* [Requirement]: Reproduce exactly the lines below from the one containing "pressure of the head's edge zone: pressure" through the one containing "266.7 | 275.4 |", including both, and nothing else.

* [Record excerpts]:
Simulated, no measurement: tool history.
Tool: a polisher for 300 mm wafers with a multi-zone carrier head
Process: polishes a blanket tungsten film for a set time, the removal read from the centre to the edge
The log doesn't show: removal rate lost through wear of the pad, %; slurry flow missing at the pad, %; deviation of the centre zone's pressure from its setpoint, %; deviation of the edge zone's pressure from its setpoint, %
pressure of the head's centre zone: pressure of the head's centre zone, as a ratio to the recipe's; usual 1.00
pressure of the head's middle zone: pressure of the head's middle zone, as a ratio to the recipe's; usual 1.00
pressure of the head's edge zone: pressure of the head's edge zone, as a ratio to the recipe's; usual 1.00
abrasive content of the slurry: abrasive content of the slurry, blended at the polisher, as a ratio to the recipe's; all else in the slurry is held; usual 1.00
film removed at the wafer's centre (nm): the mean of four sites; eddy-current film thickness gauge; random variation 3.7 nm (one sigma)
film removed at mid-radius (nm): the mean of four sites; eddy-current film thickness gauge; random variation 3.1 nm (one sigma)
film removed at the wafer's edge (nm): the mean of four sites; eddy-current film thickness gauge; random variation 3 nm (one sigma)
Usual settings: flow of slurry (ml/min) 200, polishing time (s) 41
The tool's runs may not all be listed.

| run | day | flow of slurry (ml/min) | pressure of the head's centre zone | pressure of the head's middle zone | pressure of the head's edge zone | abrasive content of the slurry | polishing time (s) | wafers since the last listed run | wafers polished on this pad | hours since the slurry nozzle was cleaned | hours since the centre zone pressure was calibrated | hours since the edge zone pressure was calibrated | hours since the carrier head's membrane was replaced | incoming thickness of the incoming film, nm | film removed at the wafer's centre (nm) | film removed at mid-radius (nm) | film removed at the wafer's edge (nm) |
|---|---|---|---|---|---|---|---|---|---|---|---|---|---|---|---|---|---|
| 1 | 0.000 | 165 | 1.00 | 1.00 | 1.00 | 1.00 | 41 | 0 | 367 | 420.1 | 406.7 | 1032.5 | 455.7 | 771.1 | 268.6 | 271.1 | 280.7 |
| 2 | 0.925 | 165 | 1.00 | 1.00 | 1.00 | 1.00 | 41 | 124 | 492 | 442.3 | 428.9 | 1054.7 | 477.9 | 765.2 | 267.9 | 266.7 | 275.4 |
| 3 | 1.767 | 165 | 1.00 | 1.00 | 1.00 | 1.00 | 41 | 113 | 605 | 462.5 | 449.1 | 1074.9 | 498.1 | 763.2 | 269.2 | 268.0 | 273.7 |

* [Expected answer]:
pressure of the head's edge zone: pressure of the head's edge zone, as a ratio to the recipe's; usual 1.00
abrasive content of the slurry: abrasive content of the slurry, blended at the polisher, as a ratio to the recipe's; all else in the slurry is held; usual 1.00
film removed at the wafer's centre (nm): the mean of four sites; eddy-current film thickness gauge; random variation 3.7 nm (one sigma)
film removed at mid-radius (nm): the mean of four sites; eddy-current film thickness gauge; random variation 3.1 nm (one sigma)
film removed at the wafer's edge (nm): the mean of four sites; eddy-current film thickness gauge; random variation 3 nm (one sigma)
Usual settings: flow of slurry (ml/min) 200, polishing time (s) 41
The tool's runs may not all be listed.

| run | day | flow of slurry (ml/min) | pressure of the head's centre zone | pressure of the head's middle zone | pressure of the head's edge zone | abrasive content of the slurry | polishing time (s) | wafers since the last listed run | wafers polished on this pad | hours since the slurry nozzle was cleaned | hours since the centre zone pressure was calibrated | hours since the edge zone pressure was calibrated | hours since the carrier head's membrane was replaced | incoming thickness of the incoming film, nm | film removed at the wafer's centre (nm) | film removed at mid-radius (nm) | film removed at the wafer's edge (nm) |
|---|---|---|---|---|---|---|---|---|---|---|---|---|---|---|---|---|---|
| 1 | 0.000 | 165 | 1.00 | 1.00 | 1.00 | 1.00 | 41 | 0 | 367 | 420.1 | 406.7 | 1032.5 | 455.7 | 771.1 | 268.6 | 271.1 | 280.7 |
| 2 | 0.925 | 165 | 1.00 | 1.00 | 1.00 | 1.00 | 41 | 124 | 492 | 442.3 | 428.9 | 1054.7 | 477.9 | 765.2 | 267.9 | 266.7 | 275.4 |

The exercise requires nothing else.